→ Dataset entries:
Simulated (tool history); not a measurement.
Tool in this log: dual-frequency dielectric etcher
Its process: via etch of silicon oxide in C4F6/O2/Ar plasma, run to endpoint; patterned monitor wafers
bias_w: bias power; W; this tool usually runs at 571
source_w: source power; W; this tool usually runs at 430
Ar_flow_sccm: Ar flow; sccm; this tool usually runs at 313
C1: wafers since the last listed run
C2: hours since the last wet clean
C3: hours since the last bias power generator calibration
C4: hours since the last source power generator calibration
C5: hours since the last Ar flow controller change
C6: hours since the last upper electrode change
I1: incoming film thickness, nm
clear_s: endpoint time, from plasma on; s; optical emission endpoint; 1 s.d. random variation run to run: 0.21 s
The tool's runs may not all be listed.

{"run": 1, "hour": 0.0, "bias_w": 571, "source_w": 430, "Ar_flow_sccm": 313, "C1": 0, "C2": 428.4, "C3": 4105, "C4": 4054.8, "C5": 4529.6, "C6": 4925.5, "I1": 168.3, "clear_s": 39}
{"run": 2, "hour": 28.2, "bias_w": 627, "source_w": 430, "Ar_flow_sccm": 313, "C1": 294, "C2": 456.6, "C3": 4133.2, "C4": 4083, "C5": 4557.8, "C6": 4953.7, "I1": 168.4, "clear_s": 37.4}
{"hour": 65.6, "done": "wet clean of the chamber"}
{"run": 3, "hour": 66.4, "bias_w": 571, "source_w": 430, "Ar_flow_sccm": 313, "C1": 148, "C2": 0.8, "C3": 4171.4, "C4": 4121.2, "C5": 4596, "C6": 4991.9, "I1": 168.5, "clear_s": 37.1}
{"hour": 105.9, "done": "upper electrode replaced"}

→ Work item: Write out again, exactly, the lines from the start of the entries up to and including the one with "I1: incoming film thickness, nm". Nothing else belongs in the reply.

→ Solution:
Simulated (tool history); not a measurement.
Tool in this log: dual-frequency dielectric etcher
Its process: via etch of silicon oxide in C4F6/O2/Ar plasma, run to endpoint; patterned monitor wafers
bias_w: bias power; W; this tool usually runs at 571
source_w: source power; W; this tool usually runs at 430
Ar_flow_sccm: Ar flow; sccm; this tool usually runs at 313
C1: wafers since the last listed run
C2: hours since the last wet clean
C3: hours since the last bias power generator calibration
C4: hours since the last source power generator calibration
C5: hours since the last Ar flow controller change
C6: hours since the last upper electrode change
I1: incoming film thickness, nm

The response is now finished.